From the records below, transcribe only the lines running from the one with "overpolish: overpolish time" through the one with "seconds: time until". Keep both of those end lines.

= Beginning of Section =

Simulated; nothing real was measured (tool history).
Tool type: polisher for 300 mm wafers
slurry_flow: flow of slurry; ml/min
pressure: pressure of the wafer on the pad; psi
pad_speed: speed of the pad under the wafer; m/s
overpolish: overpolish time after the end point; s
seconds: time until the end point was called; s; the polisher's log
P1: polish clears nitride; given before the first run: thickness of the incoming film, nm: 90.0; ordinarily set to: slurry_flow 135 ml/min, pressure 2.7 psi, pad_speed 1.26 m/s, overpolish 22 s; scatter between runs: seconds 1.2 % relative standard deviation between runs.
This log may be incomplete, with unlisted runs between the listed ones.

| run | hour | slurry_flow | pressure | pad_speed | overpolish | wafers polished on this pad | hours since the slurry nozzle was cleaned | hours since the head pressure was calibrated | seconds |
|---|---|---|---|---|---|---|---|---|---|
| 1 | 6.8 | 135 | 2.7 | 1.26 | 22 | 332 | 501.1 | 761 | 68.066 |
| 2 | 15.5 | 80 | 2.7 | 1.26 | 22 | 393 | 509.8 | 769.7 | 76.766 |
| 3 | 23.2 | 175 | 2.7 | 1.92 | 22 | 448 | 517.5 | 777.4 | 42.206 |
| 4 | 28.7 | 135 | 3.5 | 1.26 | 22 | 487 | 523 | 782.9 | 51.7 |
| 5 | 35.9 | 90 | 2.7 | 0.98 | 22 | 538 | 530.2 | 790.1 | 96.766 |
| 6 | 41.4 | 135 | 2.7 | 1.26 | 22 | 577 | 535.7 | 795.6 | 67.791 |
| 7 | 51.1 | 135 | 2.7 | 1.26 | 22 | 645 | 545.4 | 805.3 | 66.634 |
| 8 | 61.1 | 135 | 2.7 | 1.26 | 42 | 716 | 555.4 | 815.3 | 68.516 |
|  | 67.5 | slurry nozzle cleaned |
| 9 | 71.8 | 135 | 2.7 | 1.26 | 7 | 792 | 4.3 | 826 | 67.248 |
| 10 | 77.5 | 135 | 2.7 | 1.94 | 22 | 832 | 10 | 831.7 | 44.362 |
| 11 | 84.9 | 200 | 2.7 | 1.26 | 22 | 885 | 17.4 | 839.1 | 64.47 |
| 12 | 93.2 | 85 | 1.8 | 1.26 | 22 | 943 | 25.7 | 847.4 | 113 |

= End of Section =

▶ RESPONSE
overpolish: overpolish time after the end point; s
seconds: time until the end point was called; s; the polisher's log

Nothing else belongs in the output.